■ WORK ORDER ■
Start at the first line of the material below and retype each line through the one containing "15,320.2,1.01,204,137.1,604.2,6850.9,117.8,0.566,0.505", exactly.

==*==
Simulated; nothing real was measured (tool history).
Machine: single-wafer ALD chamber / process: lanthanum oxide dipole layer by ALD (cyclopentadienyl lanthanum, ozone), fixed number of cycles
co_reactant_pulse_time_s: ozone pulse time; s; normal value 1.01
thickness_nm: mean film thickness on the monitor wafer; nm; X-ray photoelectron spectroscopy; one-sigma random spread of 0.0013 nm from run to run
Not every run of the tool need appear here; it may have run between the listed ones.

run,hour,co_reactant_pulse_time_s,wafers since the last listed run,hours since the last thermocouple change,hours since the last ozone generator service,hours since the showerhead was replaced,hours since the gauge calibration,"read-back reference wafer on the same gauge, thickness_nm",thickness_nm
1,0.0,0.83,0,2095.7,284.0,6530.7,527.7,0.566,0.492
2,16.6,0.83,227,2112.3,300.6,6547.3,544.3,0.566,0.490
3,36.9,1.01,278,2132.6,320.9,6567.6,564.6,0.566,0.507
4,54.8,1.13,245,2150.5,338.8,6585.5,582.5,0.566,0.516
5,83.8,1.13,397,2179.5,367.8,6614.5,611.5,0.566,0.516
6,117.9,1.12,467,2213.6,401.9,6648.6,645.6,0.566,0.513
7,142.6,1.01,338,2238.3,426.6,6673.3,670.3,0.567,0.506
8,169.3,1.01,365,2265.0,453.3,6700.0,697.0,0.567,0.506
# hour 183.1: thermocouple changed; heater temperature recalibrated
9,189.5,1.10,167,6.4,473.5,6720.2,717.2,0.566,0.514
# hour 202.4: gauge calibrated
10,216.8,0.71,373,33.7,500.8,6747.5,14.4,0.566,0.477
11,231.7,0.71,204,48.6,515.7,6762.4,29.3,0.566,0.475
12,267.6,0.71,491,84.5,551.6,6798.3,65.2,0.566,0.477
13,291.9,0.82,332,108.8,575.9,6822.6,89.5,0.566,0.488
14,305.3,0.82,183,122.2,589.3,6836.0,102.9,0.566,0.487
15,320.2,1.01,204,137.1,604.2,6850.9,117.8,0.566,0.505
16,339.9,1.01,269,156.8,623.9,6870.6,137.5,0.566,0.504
==*==

■ TASK RESPONSE ■
Simulated; nothing real was measured (tool history).
Machine: single-wafer ALD chamber / process: lanthanum oxide dipole layer by ALD (cyclopentadienyl lanthanum, ozone), fixed number of cycles
co_reactant_pulse_time_s: ozone pulse time; s; normal value 1.01
thickness_nm: mean film thickness on the monitor wafer; nm; X-ray photoelectron spectroscopy; one-sigma random spread of 0.0013 nm from run to run
Not every run of the tool need appear here; it may have run between the listed ones.

run,hour,co_reactant_pulse_time_s,wafers since the last listed run,hours since the last thermocouple change,hours since the last ozone generator service,hours since the showerhead was replaced,hours since the gauge calibration,"read-back reference wafer on the same gauge, thickness_nm",thickness_nm
1,0.0,0.83,0,2095.7,284.0,6530.7,527.7,0.566,0.492
2,16.6,0.83,227,2112.3,300.6,6547.3,544.3,0.566,0.490
3,36.9,1.01,278,2132.6,320.9,6567.6,564.6,0.566,0.507
4,54.8,1.13,245,2150.5,338.8,6585.5,582.5,0.566,0.516
5,83.8,1.13,397,2179.5,367.8,6614.5,611.5,0.566,0.516
6,117.9,1.12,467,2213.6,401.9,6648.6,645.6,0.566,0.513
7,142.6,1.01,338,2238.3,426.6,6673.3,670.3,0.567,0.506
8,169.3,1.01,365,2265.0,453.3,6700.0,697.0,0.567,0.506
# hour 183.1: thermocouple changed; heater temperature recalibrated
9,189.5,1.10,167,6.4,473.5,6720.2,717.2,0.566,0.514
# hour 202.4: gauge calibrated
10,216.8,0.71,373,33.7,500.8,6747.5,14.4,0.566,0.477
11,231.7,0.71,204,48.6,515.7,6762.4,29.3,0.566,0.475
12,267.6,0.71,491,84.5,551.6,6798.3,65.2,0.566,0.477
13,291.9,0.82,332,108.8,575.9,6822.6,89.5,0.566,0.488
14,305.3,0.82,183,122.2,589.3,6836.0,102.9,0.566,0.487
15,320.2,1.01,204,137.1,604.2,6850.9,117.8,0.566,0.505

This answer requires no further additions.